** EXERCISE **
Below is a listing; repeat exactly the lines from the one containing "L092.3 | 19.33" to the one containing "L095.2 | 18.91", both included.

** ENTRIES SHOWN **
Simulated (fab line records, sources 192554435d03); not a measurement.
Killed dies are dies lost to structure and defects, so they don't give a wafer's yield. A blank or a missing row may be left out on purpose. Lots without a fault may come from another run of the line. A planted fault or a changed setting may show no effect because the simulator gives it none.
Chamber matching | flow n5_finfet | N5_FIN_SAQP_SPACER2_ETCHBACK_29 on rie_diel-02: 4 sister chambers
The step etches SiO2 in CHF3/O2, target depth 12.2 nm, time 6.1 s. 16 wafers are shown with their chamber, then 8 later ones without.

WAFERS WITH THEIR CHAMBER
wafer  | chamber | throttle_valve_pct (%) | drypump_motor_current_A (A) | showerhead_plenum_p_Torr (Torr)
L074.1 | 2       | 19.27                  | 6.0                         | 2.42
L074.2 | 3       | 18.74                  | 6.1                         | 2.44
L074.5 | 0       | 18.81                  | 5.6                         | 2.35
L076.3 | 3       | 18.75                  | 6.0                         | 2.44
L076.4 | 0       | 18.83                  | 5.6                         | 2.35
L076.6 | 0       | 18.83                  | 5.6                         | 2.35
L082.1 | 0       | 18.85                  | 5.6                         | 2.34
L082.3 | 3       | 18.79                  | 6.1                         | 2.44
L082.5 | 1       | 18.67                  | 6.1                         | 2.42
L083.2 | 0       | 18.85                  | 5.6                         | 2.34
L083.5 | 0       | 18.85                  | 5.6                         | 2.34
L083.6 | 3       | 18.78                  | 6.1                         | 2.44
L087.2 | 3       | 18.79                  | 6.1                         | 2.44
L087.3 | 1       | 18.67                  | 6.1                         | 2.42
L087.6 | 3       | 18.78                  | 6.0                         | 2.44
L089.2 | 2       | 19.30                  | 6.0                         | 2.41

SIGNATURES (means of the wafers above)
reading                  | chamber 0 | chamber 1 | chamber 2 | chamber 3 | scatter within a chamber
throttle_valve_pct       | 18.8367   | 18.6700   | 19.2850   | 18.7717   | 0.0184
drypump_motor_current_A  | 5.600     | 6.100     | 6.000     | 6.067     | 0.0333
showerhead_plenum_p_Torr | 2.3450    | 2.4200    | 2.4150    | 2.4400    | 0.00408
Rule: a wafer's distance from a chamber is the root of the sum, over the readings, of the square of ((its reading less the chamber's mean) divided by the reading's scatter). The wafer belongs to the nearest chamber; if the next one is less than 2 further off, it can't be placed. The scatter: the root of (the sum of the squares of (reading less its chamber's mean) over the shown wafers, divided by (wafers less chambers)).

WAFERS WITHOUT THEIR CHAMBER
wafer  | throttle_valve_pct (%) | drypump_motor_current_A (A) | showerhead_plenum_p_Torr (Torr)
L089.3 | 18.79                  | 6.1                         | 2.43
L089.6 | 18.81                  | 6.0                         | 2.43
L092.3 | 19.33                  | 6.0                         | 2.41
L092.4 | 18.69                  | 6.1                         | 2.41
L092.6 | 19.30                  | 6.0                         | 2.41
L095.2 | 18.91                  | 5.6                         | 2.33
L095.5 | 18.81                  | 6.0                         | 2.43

** RESPONSE BOX **
L092.3 | 19.33                  | 6.0                         | 2.41
L092.4 | 18.69                  | 6.1                         | 2.41
L092.6 | 19.30                  | 6.0                         | 2.41
L095.2 | 18.91                  | 5.6                         | 2.33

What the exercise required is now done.